=== Work order ===
Reproduce the entries. Match every word.

** Opening Input data block **
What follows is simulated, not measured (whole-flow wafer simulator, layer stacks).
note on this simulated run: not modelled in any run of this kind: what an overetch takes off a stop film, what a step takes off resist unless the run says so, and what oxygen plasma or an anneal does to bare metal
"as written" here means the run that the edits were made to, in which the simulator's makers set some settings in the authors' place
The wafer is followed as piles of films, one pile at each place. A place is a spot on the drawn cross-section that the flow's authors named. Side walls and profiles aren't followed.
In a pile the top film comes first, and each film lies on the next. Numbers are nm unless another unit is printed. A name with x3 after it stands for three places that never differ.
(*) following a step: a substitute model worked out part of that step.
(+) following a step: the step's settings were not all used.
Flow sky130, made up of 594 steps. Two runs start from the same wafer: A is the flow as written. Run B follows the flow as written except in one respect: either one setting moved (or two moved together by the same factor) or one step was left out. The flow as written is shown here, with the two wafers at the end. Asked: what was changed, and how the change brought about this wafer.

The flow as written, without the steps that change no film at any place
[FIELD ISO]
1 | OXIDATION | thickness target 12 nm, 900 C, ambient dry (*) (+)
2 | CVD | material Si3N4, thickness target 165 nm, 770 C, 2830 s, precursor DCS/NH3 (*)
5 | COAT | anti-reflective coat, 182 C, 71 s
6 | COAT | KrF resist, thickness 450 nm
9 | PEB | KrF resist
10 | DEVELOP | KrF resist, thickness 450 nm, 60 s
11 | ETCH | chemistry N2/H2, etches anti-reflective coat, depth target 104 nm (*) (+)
** Closing Input data block **

=== Exercise result ===
What follows is simulated, not measured (whole-flow wafer simulator, layer stacks).
note on this simulated run: not modelled in any run of this kind: what an overetch takes off a stop film, what a step takes off resist unless the run says so, and what oxygen plasma or an anneal does to bare metal
"as written" here means the run that the edits were made to, in which the simulator's makers set some settings in the authors' place
The wafer is followed as piles of films, one pile at each place. A place is a spot on the drawn cross-section that the flow's authors named. Side walls and profiles aren't followed.
In a pile the top film comes first, and each film lies on the next. Numbers are nm unless another unit is printed. A name with x3 after it stands for three places that never differ.
(*) following a step: a substitute model worked out part of that step.
(+) following a step: the step's settings were not all used.
Flow sky130, made up of 594 steps. Two runs start from the same wafer: A is the flow as written. Run B follows the flow as written except in one respect: either one setting moved (or two moved together by the same factor) or one step was left out. The flow as written is shown here, with the two wafers at the end. Asked: what was changed, and how the change brought about this wafer.

The flow as written, without the steps that change no film at any place
[FIELD ISO]
1 | OXIDATION | thickness target 12 nm, 900 C, ambient dry (*) (+)
2 | CVD | material Si3N4, thickness target 165 nm, 770 C, 2830 s, precursor DCS/NH3 (*)
5 | COAT | anti-reflective coat, 182 C, 71 s
6 | COAT | KrF resist, thickness 450 nm
9 | PEB | KrF resist
10 | DEVELOP | KrF resist, thickness 450 nm, 60 s
11 | ETCH | chemistry N2/H2, etches anti-reflective coat, depth target 104 nm (*) (+)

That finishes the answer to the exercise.